--- Raw data ---
Content starts
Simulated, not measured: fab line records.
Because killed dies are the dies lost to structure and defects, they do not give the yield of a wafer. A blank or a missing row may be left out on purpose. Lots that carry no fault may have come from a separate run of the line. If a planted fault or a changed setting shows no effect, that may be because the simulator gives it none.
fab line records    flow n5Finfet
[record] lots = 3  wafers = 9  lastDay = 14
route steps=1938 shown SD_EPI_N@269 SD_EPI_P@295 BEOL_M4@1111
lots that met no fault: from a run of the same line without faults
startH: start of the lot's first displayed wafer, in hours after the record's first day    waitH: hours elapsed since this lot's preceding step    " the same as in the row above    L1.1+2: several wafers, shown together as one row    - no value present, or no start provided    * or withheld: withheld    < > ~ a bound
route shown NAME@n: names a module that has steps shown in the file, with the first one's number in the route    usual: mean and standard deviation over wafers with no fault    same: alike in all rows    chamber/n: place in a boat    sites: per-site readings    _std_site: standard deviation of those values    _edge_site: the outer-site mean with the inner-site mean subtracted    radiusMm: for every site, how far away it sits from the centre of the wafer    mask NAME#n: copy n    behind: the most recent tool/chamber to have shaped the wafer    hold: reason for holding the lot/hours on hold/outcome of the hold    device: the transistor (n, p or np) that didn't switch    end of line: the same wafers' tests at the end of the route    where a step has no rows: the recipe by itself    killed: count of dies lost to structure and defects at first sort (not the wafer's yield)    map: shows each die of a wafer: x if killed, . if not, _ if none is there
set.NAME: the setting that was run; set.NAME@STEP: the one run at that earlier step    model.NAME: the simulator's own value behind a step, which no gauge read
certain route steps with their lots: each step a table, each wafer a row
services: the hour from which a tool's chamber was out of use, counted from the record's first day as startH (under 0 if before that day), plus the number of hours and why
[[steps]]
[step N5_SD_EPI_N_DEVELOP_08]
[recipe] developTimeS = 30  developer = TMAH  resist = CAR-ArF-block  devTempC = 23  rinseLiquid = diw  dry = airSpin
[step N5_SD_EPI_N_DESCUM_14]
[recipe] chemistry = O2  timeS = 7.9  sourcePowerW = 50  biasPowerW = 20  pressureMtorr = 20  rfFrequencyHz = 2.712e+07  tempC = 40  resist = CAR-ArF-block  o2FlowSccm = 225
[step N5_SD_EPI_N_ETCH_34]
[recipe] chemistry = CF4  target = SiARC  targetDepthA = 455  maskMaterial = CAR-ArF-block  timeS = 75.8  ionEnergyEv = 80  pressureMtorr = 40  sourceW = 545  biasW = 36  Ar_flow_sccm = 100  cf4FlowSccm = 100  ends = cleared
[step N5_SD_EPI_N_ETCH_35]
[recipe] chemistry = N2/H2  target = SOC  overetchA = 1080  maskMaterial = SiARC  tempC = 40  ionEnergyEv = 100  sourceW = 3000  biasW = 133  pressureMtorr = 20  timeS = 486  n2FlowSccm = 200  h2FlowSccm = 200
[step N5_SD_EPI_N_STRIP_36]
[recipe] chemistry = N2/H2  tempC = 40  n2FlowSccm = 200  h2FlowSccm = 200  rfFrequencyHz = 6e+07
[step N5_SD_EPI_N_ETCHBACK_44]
Content ends

--- Task item ---
Copy verbatim, from the listing above, each line from the one containing "route shown NAME@n: names" down to the one containing "certain route steps", inclusive.

--- Answer space ---
route shown NAME@n: names a module that has steps shown in the file, with the first one's number in the route    usual: mean and standard deviation over wafers with no fault    same: alike in all rows    chamber/n: place in a boat    sites: per-site readings    _std_site: standard deviation of those values    _edge_site: the outer-site mean with the inner-site mean subtracted    radiusMm: for every site, how far away it sits from the centre of the wafer    mask NAME#n: copy n    behind: the most recent tool/chamber to have shaped the wafer    hold: reason for holding the lot/hours on hold/outcome of the hold    device: the transistor (n, p or np) that didn't switch    end of line: the same wafers' tests at the end of the route    where a step has no rows: the recipe by itself    killed: count of dies lost to structure and defects at first sort (not the wafer's yield)    map: shows each die of a wafer: x if killed, . if not, _ if none is there
set.NAME: the setting that was run; set.NAME@STEP: the one run at that earlier step    model.NAME: the simulator's own value behind a step, which no gauge read
certain route steps with their lots: each step a table, each wafer a row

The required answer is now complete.